Data shown:
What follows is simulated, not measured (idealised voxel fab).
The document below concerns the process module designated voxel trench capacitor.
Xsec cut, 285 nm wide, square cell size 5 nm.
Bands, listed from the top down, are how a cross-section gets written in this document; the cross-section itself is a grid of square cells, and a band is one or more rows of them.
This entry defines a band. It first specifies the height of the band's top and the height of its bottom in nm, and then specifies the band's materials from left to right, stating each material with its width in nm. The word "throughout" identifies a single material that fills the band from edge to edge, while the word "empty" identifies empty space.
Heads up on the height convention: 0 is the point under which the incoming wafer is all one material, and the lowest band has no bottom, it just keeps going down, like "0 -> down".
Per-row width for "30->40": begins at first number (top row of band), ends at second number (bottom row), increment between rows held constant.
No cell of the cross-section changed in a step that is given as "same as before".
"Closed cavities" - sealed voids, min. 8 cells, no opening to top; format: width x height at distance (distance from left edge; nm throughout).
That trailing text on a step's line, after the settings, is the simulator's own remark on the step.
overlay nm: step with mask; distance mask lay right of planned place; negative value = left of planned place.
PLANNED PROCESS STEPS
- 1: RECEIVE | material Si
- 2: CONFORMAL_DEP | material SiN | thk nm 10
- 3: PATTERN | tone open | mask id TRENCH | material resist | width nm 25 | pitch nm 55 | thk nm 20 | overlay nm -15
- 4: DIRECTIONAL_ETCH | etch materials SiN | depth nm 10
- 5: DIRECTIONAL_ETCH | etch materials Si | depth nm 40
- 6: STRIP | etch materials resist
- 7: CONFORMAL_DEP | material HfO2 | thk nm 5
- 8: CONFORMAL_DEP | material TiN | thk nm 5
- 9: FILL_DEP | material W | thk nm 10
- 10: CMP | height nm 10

Work order: Every entry above should be returned exactly as written.

Exercise response:
What follows is simulated, not measured (idealised voxel fab).
The document below concerns the process module designated voxel trench capacitor.
Xsec cut, 285 nm wide, square cell size 5 nm.
Bands, listed from the top down, are how a cross-section gets written in this document; the cross-section itself is a grid of square cells, and a band is one or more rows of them.
This entry defines a band. It first specifies the height of the band's top and the height of its bottom in nm, and then specifies the band's materials from left to right, stating each material with its width in nm. The word "throughout" identifies a single material that fills the band from edge to edge, while the word "empty" identifies empty space.
Heads up on the height convention: 0 is the point under which the incoming wafer is all one material, and the lowest band has no bottom, it just keeps going down, like "0 -> down".
Per-row width for "30->40": begins at first number (top row of band), ends at second number (bottom row), increment between rows held constant.
No cell of the cross-section changed in a step that is given as "same as before".
"Closed cavities" - sealed voids, min. 8 cells, no opening to top; format: width x height at distance (distance from left edge; nm throughout).
That trailing text on a step's line, after the settings, is the simulator's own remark on the step.
overlay nm: step with mask; distance mask lay right of planned place; negative value = left of planned place.
PLANNED PROCESS STEPS
- 1: RECEIVE | material Si
- 2: CONFORMAL_DEP | material SiN | thk nm 10
- 3: PATTERN | tone open | mask id TRENCH | material resist | width nm 25 | pitch nm 55 | thk nm 20 | overlay nm -15
- 4: DIRECTIONAL_ETCH | etch materials SiN | depth nm 10
- 5: DIRECTIONAL_ETCH | etch materials Si | depth nm 40
- 6: STRIP | etch materials resist
- 7: CONFORMAL_DEP | material HfO2 | thk nm 5
- 8: CONFORMAL_DEP | material TiN | thk nm 5
- 9: FILL_DEP | material W | thk nm 10
- 10: CMP | height nm 10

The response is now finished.